=== Dataset content ===
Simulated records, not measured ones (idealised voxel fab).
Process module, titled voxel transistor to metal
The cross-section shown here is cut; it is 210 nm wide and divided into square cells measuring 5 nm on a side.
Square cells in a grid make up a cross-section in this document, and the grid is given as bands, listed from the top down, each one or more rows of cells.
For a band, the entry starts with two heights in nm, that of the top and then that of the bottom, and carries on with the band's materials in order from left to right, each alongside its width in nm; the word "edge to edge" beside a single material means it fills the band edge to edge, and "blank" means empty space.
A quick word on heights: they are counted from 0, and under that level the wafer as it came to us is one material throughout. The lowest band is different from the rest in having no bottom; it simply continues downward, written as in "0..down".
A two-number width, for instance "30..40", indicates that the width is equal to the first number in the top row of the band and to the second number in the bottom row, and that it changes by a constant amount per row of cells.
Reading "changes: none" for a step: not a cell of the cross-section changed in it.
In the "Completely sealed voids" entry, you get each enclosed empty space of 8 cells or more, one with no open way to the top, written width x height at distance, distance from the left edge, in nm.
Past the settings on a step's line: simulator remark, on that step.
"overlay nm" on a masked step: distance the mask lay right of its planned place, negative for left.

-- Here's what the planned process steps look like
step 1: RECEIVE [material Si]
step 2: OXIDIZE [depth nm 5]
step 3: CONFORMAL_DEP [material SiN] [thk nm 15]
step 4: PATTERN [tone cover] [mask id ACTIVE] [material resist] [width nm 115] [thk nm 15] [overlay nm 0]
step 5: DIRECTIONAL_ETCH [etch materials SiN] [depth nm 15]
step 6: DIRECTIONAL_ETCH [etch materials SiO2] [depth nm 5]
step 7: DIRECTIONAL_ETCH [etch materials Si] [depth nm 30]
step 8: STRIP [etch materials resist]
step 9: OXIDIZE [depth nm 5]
===

◆ Work task ◆
From the records above, extract every entry exactly as given.

◆ Your response ◆
Simulated records, not measured ones (idealised voxel fab).
Process module, titled voxel transistor to metal
The cross-section shown here is cut; it is 210 nm wide and divided into square cells measuring 5 nm on a side.
Square cells in a grid make up a cross-section in this document, and the grid is given as bands, listed from the top down, each one or more rows of cells.
For a band, the entry starts with two heights in nm, that of the top and then that of the bottom, and carries on with the band's materials in order from left to right, each alongside its width in nm; the word "edge to edge" beside a single material means it fills the band edge to edge, and "blank" means empty space.
A quick word on heights: they are counted from 0, and under that level the wafer as it came to us is one material throughout. The lowest band is different from the rest in having no bottom; it simply continues downward, written as in "0..down".
A two-number width, for instance "30..40", indicates that the width is equal to the first number in the top row of the band and to the second number in the bottom row, and that it changes by a constant amount per row of cells.
Reading "changes: none" for a step: not a cell of the cross-section changed in it.
In the "Completely sealed voids" entry, you get each enclosed empty space of 8 cells or more, one with no open way to the top, written width x height at distance, distance from the left edge, in nm.
Past the settings on a step's line: simulator remark, on that step.
"overlay nm" on a masked step: distance the mask lay right of its planned place, negative for left.

-- Here's what the planned process steps look like
step 1: RECEIVE [material Si]
step 2: OXIDIZE [depth nm 5]
step 3: CONFORMAL_DEP [material SiN] [thk nm 15]
step 4: PATTERN [tone cover] [mask id ACTIVE] [material resist] [width nm 115] [thk nm 15] [overlay nm 0]
step 5: DIRECTIONAL_ETCH [etch materials SiN] [depth nm 15]
step 6: DIRECTIONAL_ETCH [etch materials SiO2] [depth nm 5]
step 7: DIRECTIONAL_ETCH [etch materials Si] [depth nm 30]
step 8: STRIP [etch materials resist]
step 9: OXIDIZE [depth nm 5]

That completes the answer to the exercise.